SUPPLIED RECORDS:
★ ★ ★

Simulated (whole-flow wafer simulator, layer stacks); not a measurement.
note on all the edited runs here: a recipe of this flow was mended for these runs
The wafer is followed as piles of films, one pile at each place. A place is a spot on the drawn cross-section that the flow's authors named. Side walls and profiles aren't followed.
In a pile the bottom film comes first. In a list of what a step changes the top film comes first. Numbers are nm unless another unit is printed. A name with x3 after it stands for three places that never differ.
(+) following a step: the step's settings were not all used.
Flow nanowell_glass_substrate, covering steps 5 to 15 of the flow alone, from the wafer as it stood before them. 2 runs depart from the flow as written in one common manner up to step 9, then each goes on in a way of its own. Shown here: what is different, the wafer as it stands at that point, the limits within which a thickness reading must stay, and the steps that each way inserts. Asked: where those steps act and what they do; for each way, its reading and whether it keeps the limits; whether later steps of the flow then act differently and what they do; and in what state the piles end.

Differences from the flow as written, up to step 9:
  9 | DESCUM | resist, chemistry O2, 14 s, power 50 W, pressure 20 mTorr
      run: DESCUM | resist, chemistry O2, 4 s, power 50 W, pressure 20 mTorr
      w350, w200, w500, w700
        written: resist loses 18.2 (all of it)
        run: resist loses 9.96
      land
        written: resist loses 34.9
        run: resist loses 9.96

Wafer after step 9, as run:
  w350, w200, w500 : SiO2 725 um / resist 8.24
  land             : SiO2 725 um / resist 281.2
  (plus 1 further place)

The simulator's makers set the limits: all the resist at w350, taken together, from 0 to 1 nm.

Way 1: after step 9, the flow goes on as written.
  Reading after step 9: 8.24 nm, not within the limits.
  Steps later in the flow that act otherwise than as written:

★ ★ ★

REQUIREMENT: All of the records go in your answer, copied exactly.

WRITTEN SOLUTION:
Simulated (whole-flow wafer simulator, layer stacks); not a measurement.
note on all the edited runs here: a recipe of this flow was mended for these runs
The wafer is followed as piles of films, one pile at each place. A place is a spot on the drawn cross-section that the flow's authors named. Side walls and profiles aren't followed.
In a pile the bottom film comes first. In a list of what a step changes the top film comes first. Numbers are nm unless another unit is printed. A name with x3 after it stands for three places that never differ.
(+) following a step: the step's settings were not all used.
Flow nanowell_glass_substrate, covering steps 5 to 15 of the flow alone, from the wafer as it stood before them. 2 runs depart from the flow as written in one common manner up to step 9, then each goes on in a way of its own. Shown here: what is different, the wafer as it stands at that point, the limits within which a thickness reading must stay, and the steps that each way inserts. Asked: where those steps act and what they do; for each way, its reading and whether it keeps the limits; whether later steps of the flow then act differently and what they do; and in what state the piles end.

Differences from the flow as written, up to step 9:
  9 | DESCUM | resist, chemistry O2, 14 s, power 50 W, pressure 20 mTorr
      run: DESCUM | resist, chemistry O2, 4 s, power 50 W, pressure 20 mTorr
      w350, w200, w500, w700
        written: resist loses 18.2 (all of it)
        run: resist loses 9.96
      land
        written: resist loses 34.9
        run: resist loses 9.96

Wafer after step 9, as run:
  w350, w200, w500 : SiO2 725 um / resist 8.24
  land             : SiO2 725 um / resist 281.2
  (plus 1 further place)

The simulator's makers set the limits: all the resist at w350, taken together, from 0 to 1 nm.

Way 1: after step 9, the flow goes on as written.
  Reading after step 9: 8.24 nm, not within the limits.
  Steps later in the flow that act otherwise than as written:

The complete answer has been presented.